+ + + + +

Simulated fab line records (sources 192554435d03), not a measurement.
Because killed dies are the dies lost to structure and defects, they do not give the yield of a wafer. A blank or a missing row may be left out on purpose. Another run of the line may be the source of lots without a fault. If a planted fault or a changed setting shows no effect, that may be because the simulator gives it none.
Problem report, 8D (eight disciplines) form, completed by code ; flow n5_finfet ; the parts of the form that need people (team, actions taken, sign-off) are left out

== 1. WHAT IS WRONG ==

+ + + + +

TASK ITEM >> Exactly what appears above must be set down again in full.

EXERCISE SOLUTION >>
Simulated fab line records (sources 192554435d03), not a measurement.
Because killed dies are the dies lost to structure and defects, they do not give the yield of a wafer. A blank or a missing row may be left out on purpose. Another run of the line may be the source of lots without a fault. If a planted fault or a changed setting shows no effect, that may be because the simulator gives it none.
Problem report, 8D (eight disciplines) form, completed by code ; flow n5_finfet ; the parts of the form that need people (team, actions taken, sign-off) are left out

== 1. WHAT IS WRONG ==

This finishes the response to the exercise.